ACTIVITY: The lines from the first line of the entries through the line containing "SiN 30 | SiO2 90" are to be repeated exactly, with both of those lines included.

RAW DATA:
────────────────────

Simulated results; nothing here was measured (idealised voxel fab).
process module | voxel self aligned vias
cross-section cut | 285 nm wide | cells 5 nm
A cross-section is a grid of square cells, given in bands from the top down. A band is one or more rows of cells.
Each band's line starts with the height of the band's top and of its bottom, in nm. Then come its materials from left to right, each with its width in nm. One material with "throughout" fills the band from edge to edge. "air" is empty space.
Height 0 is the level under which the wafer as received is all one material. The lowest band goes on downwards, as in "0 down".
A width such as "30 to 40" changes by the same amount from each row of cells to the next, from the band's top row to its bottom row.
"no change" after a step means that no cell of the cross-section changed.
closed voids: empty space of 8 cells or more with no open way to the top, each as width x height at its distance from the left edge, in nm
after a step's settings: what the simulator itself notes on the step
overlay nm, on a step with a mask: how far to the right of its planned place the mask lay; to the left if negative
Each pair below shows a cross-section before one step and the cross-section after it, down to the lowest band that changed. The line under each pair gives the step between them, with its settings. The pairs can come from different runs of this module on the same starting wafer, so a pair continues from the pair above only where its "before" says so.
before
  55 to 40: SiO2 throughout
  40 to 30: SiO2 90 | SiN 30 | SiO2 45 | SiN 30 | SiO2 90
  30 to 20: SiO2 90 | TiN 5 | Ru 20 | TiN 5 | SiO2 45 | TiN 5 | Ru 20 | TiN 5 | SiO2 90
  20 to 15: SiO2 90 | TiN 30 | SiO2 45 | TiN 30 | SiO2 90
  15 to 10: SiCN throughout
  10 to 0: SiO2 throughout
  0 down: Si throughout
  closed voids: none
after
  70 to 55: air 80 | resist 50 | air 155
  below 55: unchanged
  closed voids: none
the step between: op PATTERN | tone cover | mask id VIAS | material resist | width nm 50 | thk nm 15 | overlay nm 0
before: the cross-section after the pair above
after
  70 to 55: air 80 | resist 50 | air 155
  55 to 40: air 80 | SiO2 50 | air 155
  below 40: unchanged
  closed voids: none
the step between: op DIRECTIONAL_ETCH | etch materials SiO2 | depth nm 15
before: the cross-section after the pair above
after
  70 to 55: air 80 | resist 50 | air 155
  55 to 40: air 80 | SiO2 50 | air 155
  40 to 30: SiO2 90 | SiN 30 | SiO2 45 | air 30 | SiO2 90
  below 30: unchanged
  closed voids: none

────────────────────

TASK OUTPUT:
Simulated results; nothing here was measured (idealised voxel fab).
process module | voxel self aligned vias
cross-section cut | 285 nm wide | cells 5 nm
A cross-section is a grid of square cells, given in bands from the top down. A band is one or more rows of cells.
Each band's line starts with the height of the band's top and of its bottom, in nm. Then come its materials from left to right, each with its width in nm. One material with "throughout" fills the band from edge to edge. "air" is empty space.
Height 0 is the level under which the wafer as received is all one material. The lowest band goes on downwards, as in "0 down".
A width such as "30 to 40" changes by the same amount from each row of cells to the next, from the band's top row to its bottom row.
"no change" after a step means that no cell of the cross-section changed.
closed voids: empty space of 8 cells or more with no open way to the top, each as width x height at its distance from the left edge, in nm
after a step's settings: what the simulator itself notes on the step
overlay nm, on a step with a mask: how far to the right of its planned place the mask lay; to the left if negative
Each pair below shows a cross-section before one step and the cross-section after it, down to the lowest band that changed. The line under each pair gives the step between them, with its settings. The pairs can come from different runs of this module on the same starting wafer, so a pair continues from the pair above only where its "before" says so.
before
  55 to 40: SiO2 throughout
  40 to 30: SiO2 90 | SiN 30 | SiO2 45 | SiN 30 | SiO2 90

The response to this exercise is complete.